- WORK TASK
Each line from the beginning of the entries below through the line that includes "(+) after a" must be returned exactly as given.

- EXTRACTED INFORMATION
------------------------------

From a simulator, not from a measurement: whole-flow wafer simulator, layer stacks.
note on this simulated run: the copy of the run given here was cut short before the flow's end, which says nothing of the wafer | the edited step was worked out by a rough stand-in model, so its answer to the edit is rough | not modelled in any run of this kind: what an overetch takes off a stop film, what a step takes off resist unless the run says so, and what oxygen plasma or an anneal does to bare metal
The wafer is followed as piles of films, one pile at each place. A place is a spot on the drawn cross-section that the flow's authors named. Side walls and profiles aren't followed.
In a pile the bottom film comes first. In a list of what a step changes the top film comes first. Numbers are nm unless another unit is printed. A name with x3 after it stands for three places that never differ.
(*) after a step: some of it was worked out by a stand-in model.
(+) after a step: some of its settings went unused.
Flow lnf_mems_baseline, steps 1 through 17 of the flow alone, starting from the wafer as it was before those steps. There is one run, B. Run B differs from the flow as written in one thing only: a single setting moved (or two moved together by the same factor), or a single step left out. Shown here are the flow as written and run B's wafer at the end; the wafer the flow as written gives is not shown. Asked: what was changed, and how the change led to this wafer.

------------------------------

- WRITTEN SOLUTION
From a simulator, not from a measurement: whole-flow wafer simulator, layer stacks.
note on this simulated run: the copy of the run given here was cut short before the flow's end, which says nothing of the wafer | the edited step was worked out by a rough stand-in model, so its answer to the edit is rough | not modelled in any run of this kind: what an overetch takes off a stop film, what a step takes off resist unless the run says so, and what oxygen plasma or an anneal does to bare metal
The wafer is followed as piles of films, one pile at each place. A place is a spot on the drawn cross-section that the flow's authors named. Side walls and profiles aren't followed.
In a pile the bottom film comes first. In a list of what a step changes the top film comes first. Numbers are nm unless another unit is printed. A name with x3 after it stands for three places that never differ.
(*) after a step: some of it was worked out by a stand-in model.
(+) after a step: some of its settings went unused.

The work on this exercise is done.